===============

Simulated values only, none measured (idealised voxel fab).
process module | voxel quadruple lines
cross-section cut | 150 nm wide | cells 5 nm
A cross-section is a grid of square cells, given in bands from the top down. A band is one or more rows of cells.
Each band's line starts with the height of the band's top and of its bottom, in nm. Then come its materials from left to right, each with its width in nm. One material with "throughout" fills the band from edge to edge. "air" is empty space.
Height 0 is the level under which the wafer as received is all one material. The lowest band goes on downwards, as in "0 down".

===============

Assignment
Repeat the material above in its entirety, exactly.

Task response
Simulated values only, none measured (idealised voxel fab).
process module | voxel quadruple lines
cross-section cut | 150 nm wide | cells 5 nm
A cross-section is a grid of square cells, given in bands from the top down. A band is one or more rows of cells.
Each band's line starts with the height of the band's top and of its bottom, in nm. Then come its materials from left to right, each with its width in nm. One material with "throughout" fills the band from edge to edge. "air" is empty space.
Height 0 is the level under which the wafer as received is all one material. The lowest band goes on downwards, as in "0 down".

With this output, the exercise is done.